- _WORK REQUEST_: Take the data from its first line. Print each line exactly until the line containing "Report in: microns" has been printed too.

- _INFORMATION GIVEN_:
#####

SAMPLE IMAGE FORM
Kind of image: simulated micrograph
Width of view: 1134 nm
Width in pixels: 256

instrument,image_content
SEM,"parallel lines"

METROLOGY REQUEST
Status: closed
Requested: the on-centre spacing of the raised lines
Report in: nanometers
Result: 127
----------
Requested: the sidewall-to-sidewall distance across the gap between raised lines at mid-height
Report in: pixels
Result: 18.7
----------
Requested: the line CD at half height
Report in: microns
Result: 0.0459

#####

- _WRITTEN RESPONSE_:
SAMPLE IMAGE FORM
Kind of image: simulated micrograph
Width of view: 1134 nm
Width in pixels: 256

instrument,image_content
SEM,"parallel lines"

METROLOGY REQUEST
Status: closed
Requested: the on-centre spacing of the raised lines
Report in: nanometers
Result: 127
----------
Requested: the sidewall-to-sidewall distance across the gap between raised lines at mid-height
Report in: pixels
Result: 18.7
----------
Requested: the line CD at half height
Report in: microns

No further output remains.